- Assignment -
Please repeat the lines below, exactly and only, from the one that holds "R1: mean film" through the one that holds "# hour 74.2: chamber".

- Opening Delimiter -
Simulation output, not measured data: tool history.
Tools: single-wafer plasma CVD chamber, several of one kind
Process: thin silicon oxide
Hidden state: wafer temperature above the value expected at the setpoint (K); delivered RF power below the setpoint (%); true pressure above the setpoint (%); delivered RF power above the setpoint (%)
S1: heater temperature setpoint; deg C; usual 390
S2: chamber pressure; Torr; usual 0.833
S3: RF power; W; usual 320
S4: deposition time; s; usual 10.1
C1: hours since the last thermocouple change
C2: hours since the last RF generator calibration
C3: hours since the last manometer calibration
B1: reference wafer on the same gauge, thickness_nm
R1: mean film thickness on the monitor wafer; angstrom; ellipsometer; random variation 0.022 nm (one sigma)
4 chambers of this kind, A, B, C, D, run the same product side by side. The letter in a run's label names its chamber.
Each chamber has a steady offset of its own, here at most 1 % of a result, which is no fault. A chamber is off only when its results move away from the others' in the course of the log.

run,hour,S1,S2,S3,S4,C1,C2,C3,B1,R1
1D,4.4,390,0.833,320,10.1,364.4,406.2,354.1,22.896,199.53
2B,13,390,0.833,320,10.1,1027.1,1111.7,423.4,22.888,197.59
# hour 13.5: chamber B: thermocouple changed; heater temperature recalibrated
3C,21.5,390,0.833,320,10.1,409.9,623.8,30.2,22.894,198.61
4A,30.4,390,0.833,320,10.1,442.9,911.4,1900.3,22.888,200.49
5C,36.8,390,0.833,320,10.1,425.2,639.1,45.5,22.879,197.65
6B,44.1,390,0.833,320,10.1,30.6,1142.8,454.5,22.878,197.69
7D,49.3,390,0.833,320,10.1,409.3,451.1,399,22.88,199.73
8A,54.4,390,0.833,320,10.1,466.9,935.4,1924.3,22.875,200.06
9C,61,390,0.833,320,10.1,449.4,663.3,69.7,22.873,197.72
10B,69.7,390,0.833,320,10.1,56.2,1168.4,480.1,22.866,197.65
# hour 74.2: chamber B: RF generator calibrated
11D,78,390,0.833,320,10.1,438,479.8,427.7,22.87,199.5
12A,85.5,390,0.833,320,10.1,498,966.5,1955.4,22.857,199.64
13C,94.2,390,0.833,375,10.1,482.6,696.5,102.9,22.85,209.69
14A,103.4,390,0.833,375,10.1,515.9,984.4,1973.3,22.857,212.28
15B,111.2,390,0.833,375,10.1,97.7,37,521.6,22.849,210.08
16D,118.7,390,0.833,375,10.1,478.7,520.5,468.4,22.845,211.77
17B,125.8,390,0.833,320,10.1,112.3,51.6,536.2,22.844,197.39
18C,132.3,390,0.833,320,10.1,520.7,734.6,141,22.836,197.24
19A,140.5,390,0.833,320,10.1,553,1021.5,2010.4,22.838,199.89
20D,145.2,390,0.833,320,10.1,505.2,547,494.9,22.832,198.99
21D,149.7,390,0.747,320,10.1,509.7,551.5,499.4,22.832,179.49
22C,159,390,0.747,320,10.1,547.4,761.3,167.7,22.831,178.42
- Closing Delimiter -

- Task response -
R1: mean film thickness on the monitor wafer; angstrom; ellipsometer; random variation 0.022 nm (one sigma)
4 chambers of this kind, A, B, C, D, run the same product side by side. The letter in a run's label names its chamber.
Each chamber has a steady offset of its own, here at most 1 % of a result, which is no fault. A chamber is off only when its results move away from the others' in the course of the log.

run,hour,S1,S2,S3,S4,C1,C2,C3,B1,R1
1D,4.4,390,0.833,320,10.1,364.4,406.2,354.1,22.896,199.53
2B,13,390,0.833,320,10.1,1027.1,1111.7,423.4,22.888,197.59
# hour 13.5: chamber B: thermocouple changed; heater temperature recalibrated
3C,21.5,390,0.833,320,10.1,409.9,623.8,30.2,22.894,198.61
4A,30.4,390,0.833,320,10.1,442.9,911.4,1900.3,22.888,200.49
5C,36.8,390,0.833,320,10.1,425.2,639.1,45.5,22.879,197.65
6B,44.1,390,0.833,320,10.1,30.6,1142.8,454.5,22.878,197.69
7D,49.3,390,0.833,320,10.1,409.3,451.1,399,22.88,199.73
8A,54.4,390,0.833,320,10.1,466.9,935.4,1924.3,22.875,200.06
9C,61,390,0.833,320,10.1,449.4,663.3,69.7,22.873,197.72
10B,69.7,390,0.833,320,10.1,56.2,1168.4,480.1,22.866,197.65
# hour 74.2: chamber B: RF generator calibrated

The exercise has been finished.